WORK INSTRUCTION:
The data beneath this task has to be reprinted character for character.

EXTRACTED ENTRIES:
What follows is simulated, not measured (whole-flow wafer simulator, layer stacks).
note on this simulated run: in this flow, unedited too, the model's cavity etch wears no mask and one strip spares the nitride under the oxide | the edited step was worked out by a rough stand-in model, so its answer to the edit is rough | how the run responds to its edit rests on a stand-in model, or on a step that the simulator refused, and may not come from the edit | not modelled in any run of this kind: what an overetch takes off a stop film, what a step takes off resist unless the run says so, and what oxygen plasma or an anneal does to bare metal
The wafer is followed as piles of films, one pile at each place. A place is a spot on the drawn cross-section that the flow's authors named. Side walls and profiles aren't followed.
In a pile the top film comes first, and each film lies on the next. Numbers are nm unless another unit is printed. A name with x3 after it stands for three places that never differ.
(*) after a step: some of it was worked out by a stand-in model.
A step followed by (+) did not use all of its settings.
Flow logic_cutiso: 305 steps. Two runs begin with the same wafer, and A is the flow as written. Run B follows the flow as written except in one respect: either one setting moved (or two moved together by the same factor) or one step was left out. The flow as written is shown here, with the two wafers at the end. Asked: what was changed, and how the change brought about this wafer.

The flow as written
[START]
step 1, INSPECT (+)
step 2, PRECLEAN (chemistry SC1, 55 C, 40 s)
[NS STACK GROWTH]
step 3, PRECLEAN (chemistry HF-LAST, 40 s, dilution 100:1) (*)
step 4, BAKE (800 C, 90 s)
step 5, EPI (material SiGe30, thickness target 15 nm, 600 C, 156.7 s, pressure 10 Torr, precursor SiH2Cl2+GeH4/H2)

RESPONSE AREA:
What follows is simulated, not measured (whole-flow wafer simulator, layer stacks).
note on this simulated run: in this flow, unedited too, the model's cavity etch wears no mask and one strip spares the nitride under the oxide | the edited step was worked out by a rough stand-in model, so its answer to the edit is rough | how the run responds to its edit rests on a stand-in model, or on a step that the simulator refused, and may not come from the edit | not modelled in any run of this kind: what an overetch takes off a stop film, what a step takes off resist unless the run says so, and what oxygen plasma or an anneal does to bare metal
The wafer is followed as piles of films, one pile at each place. A place is a spot on the drawn cross-section that the flow's authors named. Side walls and profiles aren't followed.
In a pile the top film comes first, and each film lies on the next. Numbers are nm unless another unit is printed. A name with x3 after it stands for three places that never differ.
(*) after a step: some of it was worked out by a stand-in model.
A step followed by (+) did not use all of its settings.
Flow logic_cutiso: 305 steps. Two runs begin with the same wafer, and A is the flow as written. Run B follows the flow as written except in one respect: either one setting moved (or two moved together by the same factor) or one step was left out. The flow as written is shown here, with the two wafers at the end. Asked: what was changed, and how the change brought about this wafer.

The flow as written
[START]
step 1, INSPECT (+)
step 2, PRECLEAN (chemistry SC1, 55 C, 40 s)
[NS STACK GROWTH]
step 3, PRECLEAN (chemistry HF-LAST, 40 s, dilution 100:1) (*)
step 4, BAKE (800 C, 90 s)
step 5, EPI (material SiGe30, thickness target 15 nm, 600 C, 156.7 s, pressure 10 Torr, precursor SiH2Cl2+GeH4/H2)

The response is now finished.